_Exercise_: Nothing in the records may be altered; repeat them exactly.

_Record extracts_:
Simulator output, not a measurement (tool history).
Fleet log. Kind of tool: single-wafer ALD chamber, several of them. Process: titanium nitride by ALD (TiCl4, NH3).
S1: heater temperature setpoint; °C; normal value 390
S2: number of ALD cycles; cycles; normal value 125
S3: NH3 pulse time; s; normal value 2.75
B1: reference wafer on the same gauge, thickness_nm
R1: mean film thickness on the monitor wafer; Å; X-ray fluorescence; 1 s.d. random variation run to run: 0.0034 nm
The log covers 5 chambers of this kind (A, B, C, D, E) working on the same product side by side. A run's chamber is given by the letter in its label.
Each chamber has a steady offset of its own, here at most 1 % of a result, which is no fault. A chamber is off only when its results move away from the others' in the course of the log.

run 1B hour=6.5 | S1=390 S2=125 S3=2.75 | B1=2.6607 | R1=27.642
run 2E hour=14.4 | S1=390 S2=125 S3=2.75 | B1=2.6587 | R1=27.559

_Exercise output_:
Simulator output, not a measurement (tool history).
Fleet log. Kind of tool: single-wafer ALD chamber, several of them. Process: titanium nitride by ALD (TiCl4, NH3).
S1: heater temperature setpoint; °C; normal value 390
S2: number of ALD cycles; cycles; normal value 125
S3: NH3 pulse time; s; normal value 2.75
B1: reference wafer on the same gauge, thickness_nm
R1: mean film thickness on the monitor wafer; Å; X-ray fluorescence; 1 s.d. random variation run to run: 0.0034 nm
The log covers 5 chambers of this kind (A, B, C, D, E) working on the same product side by side. A run's chamber is given by the letter in its label.
Each chamber has a steady offset of its own, here at most 1 % of a result, which is no fault. A chamber is off only when its results move away from the others' in the course of the log.

run 1B hour=6.5 | S1=390 S2=125 S3=2.75 | B1=2.6607 | R1=27.642
run 2E hour=14.4 | S1=390 S2=125 S3=2.75 | B1=2.6587 | R1=27.559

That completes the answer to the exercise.